Input data
*** Begin section ***

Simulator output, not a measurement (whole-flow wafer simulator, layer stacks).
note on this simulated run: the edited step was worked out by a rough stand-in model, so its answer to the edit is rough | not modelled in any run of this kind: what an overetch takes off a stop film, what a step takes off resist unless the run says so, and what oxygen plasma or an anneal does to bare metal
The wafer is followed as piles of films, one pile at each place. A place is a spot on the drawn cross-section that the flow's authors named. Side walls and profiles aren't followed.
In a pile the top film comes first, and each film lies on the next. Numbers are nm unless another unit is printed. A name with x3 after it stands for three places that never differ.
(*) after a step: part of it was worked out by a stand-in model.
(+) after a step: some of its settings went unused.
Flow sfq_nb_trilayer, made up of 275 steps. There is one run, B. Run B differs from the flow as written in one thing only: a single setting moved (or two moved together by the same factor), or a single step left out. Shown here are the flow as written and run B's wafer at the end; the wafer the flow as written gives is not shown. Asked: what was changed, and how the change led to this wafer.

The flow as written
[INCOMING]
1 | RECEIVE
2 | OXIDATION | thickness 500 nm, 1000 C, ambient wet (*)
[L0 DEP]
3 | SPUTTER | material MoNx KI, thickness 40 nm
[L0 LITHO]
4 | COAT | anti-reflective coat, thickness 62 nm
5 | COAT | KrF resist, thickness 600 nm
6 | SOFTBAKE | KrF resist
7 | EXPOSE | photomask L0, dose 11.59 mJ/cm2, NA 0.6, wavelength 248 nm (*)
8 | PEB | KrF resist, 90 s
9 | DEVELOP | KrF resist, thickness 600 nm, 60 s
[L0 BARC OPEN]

*** End section ***

Work request
Only an exact copy of the listing above, from its first line up to and including the line with "(+) after a", counts as the answer.

Exercise response
Simulator output, not a measurement (whole-flow wafer simulator, layer stacks).
note on this simulated run: the edited step was worked out by a rough stand-in model, so its answer to the edit is rough | not modelled in any run of this kind: what an overetch takes off a stop film, what a step takes off resist unless the run says so, and what oxygen plasma or an anneal does to bare metal
The wafer is followed as piles of films, one pile at each place. A place is a spot on the drawn cross-section that the flow's authors named. Side walls and profiles aren't followed.
In a pile the top film comes first, and each film lies on the next. Numbers are nm unless another unit is printed. A name with x3 after it stands for three places that never differ.
(*) after a step: part of it was worked out by a stand-in model.
(+) after a step: some of its settings went unused.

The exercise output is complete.